**REQUIREMENT**: Print each line from the start of the records below up through the line where "time_s: deposition time; s; normal value 261" is found, exactly as given.

═══ ENTRIES SUPPLIED ═══
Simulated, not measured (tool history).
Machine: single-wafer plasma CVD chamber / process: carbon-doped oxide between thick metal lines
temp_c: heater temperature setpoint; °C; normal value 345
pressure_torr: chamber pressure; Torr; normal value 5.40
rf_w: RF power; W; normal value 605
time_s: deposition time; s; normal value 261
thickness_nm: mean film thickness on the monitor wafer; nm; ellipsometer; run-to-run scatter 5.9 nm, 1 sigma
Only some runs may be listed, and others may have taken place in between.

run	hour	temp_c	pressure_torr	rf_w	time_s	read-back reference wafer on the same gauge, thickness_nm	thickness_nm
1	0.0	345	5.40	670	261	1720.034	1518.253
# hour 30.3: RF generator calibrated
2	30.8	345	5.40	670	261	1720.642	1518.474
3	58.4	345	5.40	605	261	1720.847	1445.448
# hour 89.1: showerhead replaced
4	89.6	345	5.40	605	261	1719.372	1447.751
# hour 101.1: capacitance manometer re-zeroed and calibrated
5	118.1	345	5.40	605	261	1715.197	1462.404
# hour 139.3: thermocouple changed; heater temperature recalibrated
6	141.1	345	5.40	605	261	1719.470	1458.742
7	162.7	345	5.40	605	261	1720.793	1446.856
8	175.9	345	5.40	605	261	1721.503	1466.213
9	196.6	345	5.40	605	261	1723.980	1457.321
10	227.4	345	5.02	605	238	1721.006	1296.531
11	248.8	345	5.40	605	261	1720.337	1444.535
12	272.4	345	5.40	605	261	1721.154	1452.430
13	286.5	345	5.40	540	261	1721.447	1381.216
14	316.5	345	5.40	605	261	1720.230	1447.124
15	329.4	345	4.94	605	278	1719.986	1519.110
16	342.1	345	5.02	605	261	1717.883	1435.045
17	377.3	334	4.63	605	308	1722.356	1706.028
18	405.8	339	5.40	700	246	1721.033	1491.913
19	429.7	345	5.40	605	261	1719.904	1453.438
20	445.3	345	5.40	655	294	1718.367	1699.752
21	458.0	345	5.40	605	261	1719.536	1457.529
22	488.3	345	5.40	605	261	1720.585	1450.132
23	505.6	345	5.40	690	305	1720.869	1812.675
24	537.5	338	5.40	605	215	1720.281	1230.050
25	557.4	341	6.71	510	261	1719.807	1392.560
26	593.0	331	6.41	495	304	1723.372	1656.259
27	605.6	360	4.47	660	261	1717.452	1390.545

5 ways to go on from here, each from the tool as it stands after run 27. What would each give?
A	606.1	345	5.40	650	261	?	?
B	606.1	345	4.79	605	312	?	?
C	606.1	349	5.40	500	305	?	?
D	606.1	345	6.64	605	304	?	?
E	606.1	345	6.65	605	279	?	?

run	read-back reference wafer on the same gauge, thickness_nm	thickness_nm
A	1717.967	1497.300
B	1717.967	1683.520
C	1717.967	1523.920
═══

**WORKED SOLUTION**:
Simulated, not measured (tool history).
Machine: single-wafer plasma CVD chamber / process: carbon-doped oxide between thick metal lines
temp_c: heater temperature setpoint; °C; normal value 345
pressure_torr: chamber pressure; Torr; normal value 5.40
rf_w: RF power; W; normal value 605
time_s: deposition time; s; normal value 261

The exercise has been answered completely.